#### WORK INSTRUCTION
Write out every line exactly, from the first line of the records below through the line that contains "Estimate the outcome".

#### INFORMATION SHOWN
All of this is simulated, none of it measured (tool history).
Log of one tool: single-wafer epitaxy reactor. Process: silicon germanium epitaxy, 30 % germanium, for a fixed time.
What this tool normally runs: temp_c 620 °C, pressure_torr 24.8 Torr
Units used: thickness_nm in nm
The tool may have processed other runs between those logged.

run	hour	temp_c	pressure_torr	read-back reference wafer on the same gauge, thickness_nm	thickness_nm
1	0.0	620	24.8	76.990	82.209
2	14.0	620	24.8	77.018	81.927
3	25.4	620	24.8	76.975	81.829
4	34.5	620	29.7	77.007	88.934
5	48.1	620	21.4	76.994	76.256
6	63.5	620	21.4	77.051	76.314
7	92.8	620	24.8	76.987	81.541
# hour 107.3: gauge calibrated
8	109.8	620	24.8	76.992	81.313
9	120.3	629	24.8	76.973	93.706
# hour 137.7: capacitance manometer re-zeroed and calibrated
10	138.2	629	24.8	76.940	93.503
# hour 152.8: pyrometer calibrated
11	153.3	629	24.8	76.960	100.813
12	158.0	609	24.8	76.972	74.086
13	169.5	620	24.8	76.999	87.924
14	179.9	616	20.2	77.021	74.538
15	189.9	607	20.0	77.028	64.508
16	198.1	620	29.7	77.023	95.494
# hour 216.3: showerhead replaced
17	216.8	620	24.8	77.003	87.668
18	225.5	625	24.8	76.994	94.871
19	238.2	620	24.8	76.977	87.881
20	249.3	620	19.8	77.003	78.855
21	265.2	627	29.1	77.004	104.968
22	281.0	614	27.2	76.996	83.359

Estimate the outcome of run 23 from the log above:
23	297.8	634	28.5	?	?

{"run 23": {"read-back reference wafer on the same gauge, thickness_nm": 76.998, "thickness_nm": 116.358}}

#### TASK OUTPUT
All of this is simulated, none of it measured (tool history).
Log of one tool: single-wafer epitaxy reactor. Process: silicon germanium epitaxy, 30 % germanium, for a fixed time.
What this tool normally runs: temp_c 620 °C, pressure_torr 24.8 Torr
Units used: thickness_nm in nm
The tool may have processed other runs between those logged.

run	hour	temp_c	pressure_torr	read-back reference wafer on the same gauge, thickness_nm	thickness_nm
1	0.0	620	24.8	76.990	82.209
2	14.0	620	24.8	77.018	81.927
3	25.4	620	24.8	76.975	81.829
4	34.5	620	29.7	77.007	88.934
5	48.1	620	21.4	76.994	76.256
6	63.5	620	21.4	77.051	76.314
7	92.8	620	24.8	76.987	81.541
# hour 107.3: gauge calibrated
8	109.8	620	24.8	76.992	81.313
9	120.3	629	24.8	76.973	93.706
# hour 137.7: capacitance manometer re-zeroed and calibrated
10	138.2	629	24.8	76.940	93.503
# hour 152.8: pyrometer calibrated
11	153.3	629	24.8	76.960	100.813
12	158.0	609	24.8	76.972	74.086
13	169.5	620	24.8	76.999	87.924
14	179.9	616	20.2	77.021	74.538
15	189.9	607	20.0	77.028	64.508
16	198.1	620	29.7	77.023	95.494
# hour 216.3: showerhead replaced
17	216.8	620	24.8	77.003	87.668
18	225.5	625	24.8	76.994	94.871
19	238.2	620	24.8	76.977	87.881
20	249.3	620	19.8	77.003	78.855
21	265.2	627	29.1	77.004	104.968
22	281.0	614	27.2	76.996	83.359

Estimate the outcome of run 23 from the log above:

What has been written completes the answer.